Up to and including the line with "C1: hours of", output the records exactly as they appear.

[Opening Source data section]

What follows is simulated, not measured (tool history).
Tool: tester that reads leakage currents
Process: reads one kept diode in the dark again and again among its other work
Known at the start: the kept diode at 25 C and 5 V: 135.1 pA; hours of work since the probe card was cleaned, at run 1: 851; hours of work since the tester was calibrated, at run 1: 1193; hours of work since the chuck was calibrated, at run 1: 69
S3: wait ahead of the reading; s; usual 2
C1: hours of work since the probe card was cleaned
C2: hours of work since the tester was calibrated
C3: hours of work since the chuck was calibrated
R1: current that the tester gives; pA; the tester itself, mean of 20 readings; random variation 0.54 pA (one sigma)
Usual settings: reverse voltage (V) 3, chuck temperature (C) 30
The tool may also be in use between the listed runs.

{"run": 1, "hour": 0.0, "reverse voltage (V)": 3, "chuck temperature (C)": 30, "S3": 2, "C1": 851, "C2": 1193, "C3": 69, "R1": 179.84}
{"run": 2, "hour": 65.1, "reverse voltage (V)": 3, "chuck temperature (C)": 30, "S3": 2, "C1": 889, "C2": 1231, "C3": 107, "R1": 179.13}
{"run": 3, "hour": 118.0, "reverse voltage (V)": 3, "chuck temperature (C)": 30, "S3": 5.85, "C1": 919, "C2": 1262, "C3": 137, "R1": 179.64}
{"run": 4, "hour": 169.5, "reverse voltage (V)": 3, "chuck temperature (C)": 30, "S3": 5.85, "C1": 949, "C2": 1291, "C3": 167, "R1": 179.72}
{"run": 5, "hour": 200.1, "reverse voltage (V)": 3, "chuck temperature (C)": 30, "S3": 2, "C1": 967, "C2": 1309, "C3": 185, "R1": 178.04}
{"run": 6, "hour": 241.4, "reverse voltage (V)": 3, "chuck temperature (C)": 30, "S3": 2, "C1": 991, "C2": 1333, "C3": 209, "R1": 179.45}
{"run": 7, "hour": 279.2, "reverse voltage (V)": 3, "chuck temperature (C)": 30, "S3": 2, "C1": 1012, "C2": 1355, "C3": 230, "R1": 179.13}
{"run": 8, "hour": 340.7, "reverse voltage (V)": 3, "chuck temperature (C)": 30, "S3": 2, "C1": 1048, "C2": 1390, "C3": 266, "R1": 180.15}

[Closing Source data section]

[Result]:
What follows is simulated, not measured (tool history).
Tool: tester that reads leakage currents
Process: reads one kept diode in the dark again and again among its other work
Known at the start: the kept diode at 25 C and 5 V: 135.1 pA; hours of work since the probe card was cleaned, at run 1: 851; hours of work since the tester was calibrated, at run 1: 1193; hours of work since the chuck was calibrated, at run 1: 69
S3: wait ahead of the reading; s; usual 2
C1: hours of work since the probe card was cleaned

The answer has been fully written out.